• [Provided material]
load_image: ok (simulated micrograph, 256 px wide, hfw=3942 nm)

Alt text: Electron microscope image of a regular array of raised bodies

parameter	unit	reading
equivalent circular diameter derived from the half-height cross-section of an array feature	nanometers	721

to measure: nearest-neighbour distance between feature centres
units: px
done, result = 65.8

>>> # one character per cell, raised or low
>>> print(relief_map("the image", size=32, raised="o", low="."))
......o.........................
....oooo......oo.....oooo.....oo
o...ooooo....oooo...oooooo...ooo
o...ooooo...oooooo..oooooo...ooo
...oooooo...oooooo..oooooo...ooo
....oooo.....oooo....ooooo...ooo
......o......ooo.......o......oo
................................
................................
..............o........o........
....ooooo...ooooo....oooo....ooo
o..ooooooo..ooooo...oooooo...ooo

• [Action item]
Every entry should be reproduced word for word.

• [Written solution]
load_image: ok (simulated micrograph, 256 px wide, hfw=3942 nm)

Alt text: Electron microscope image of a regular array of raised bodies

parameter	unit	reading
equivalent circular diameter derived from the half-height cross-section of an array feature	nanometers	721

to measure: nearest-neighbour distance between feature centres
units: px
done, result = 65.8

>>> # one character per cell, raised or low
>>> print(relief_map("the image", size=32, raised="o", low="."))
......o.........................
....oooo......oo.....oooo.....oo
o...ooooo....oooo...oooooo...ooo
o...ooooo...oooooo..oooooo...ooo
...oooooo...oooooo..oooooo...ooo
....oooo.....oooo....ooooo...ooo
......o......ooo.......o......oo
................................
................................
..............o........o........
....ooooo...ooooo....oooo....ooo
o..ooooooo..ooooo...oooooo...ooo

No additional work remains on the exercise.